=== Data provided ===
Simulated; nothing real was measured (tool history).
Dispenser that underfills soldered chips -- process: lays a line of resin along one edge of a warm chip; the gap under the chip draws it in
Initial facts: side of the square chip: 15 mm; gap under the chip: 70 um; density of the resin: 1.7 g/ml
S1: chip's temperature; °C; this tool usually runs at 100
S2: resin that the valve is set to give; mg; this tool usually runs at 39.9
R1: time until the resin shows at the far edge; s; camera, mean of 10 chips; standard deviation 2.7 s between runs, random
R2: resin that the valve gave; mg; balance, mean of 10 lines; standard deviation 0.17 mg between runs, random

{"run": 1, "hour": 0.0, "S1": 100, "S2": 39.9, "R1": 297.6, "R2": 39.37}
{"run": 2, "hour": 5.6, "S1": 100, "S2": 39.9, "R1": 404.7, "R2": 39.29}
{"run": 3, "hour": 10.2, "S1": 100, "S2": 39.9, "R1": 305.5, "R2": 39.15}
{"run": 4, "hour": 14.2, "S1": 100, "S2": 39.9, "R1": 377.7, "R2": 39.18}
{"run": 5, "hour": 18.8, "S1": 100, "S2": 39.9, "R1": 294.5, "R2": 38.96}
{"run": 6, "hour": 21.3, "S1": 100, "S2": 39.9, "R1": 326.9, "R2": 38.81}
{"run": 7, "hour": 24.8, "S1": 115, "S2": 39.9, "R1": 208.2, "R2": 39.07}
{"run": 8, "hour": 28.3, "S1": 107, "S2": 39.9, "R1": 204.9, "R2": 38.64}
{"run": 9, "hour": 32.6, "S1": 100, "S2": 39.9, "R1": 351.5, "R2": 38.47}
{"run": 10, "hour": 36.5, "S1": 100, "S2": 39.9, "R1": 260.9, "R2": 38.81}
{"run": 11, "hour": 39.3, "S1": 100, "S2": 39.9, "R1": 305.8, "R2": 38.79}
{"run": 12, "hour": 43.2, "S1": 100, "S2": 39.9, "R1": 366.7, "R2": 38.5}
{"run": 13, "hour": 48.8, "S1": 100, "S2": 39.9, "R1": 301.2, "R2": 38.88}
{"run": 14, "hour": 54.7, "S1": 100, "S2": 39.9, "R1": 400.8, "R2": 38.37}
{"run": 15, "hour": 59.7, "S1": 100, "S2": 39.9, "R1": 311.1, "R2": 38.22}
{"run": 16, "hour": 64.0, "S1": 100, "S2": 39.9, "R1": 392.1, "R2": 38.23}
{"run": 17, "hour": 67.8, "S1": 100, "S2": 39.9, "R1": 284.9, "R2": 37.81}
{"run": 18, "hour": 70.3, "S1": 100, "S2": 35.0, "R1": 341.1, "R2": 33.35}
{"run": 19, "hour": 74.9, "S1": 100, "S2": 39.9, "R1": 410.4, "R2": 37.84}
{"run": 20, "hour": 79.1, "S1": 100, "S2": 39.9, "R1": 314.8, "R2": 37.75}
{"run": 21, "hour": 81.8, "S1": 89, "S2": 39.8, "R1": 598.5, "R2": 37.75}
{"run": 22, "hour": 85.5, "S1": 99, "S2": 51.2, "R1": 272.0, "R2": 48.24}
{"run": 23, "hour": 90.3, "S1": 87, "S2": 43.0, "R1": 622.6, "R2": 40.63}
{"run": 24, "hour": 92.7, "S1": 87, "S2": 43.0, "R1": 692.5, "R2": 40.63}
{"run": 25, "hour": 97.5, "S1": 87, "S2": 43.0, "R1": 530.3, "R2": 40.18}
===

### Assignment
Within the material above, the line with "S1: chip's temperature;" opens the range and the line with "R1: time until" closes it; reproduce that range word for word.

### Task answer
S1: chip's temperature; °C; this tool usually runs at 100
S2: resin that the valve is set to give; mg; this tool usually runs at 39.9
R1: time until the resin shows at the far edge; s; camera, mean of 10 chips; standard deviation 2.7 s between runs, random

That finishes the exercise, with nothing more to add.